* Recorded data *
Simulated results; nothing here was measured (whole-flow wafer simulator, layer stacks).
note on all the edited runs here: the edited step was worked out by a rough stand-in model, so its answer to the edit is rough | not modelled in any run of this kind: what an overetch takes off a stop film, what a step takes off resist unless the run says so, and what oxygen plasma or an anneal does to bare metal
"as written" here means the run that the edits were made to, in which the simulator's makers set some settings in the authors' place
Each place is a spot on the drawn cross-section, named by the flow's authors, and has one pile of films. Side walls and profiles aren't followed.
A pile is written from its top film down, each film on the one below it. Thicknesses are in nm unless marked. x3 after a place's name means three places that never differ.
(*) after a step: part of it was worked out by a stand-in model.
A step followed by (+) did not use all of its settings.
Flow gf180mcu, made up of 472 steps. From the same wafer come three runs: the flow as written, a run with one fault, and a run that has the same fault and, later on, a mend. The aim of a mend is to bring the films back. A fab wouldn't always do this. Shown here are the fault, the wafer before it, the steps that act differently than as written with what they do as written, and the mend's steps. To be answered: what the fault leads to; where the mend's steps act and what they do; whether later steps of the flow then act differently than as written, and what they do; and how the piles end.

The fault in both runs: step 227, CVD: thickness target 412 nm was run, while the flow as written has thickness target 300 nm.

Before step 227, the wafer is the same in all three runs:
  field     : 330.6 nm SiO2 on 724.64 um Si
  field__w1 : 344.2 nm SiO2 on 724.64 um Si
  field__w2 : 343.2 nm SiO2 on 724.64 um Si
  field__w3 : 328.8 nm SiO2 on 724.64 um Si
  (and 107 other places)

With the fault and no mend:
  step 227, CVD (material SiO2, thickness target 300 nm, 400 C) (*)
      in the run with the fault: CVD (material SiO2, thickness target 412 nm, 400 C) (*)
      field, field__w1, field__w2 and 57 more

* Activity *
Look back at the data above. Transcribe exactly the lines starting at the line that contains "field__w1 : 344.2 nm SiO2 on 724.64 um Si" and ending at the line that contains "in the run with".

* Your response *
  field__w1 : 344.2 nm SiO2 on 724.64 um Si
  field__w2 : 343.2 nm SiO2 on 724.64 um Si
  field__w3 : 328.8 nm SiO2 on 724.64 um Si
  (and 107 other places)

With the fault and no mend:
  step 227, CVD (material SiO2, thickness target 300 nm, 400 C) (*)
      in the run with the fault: CVD (material SiO2, thickness target 412 nm, 400 C) (*)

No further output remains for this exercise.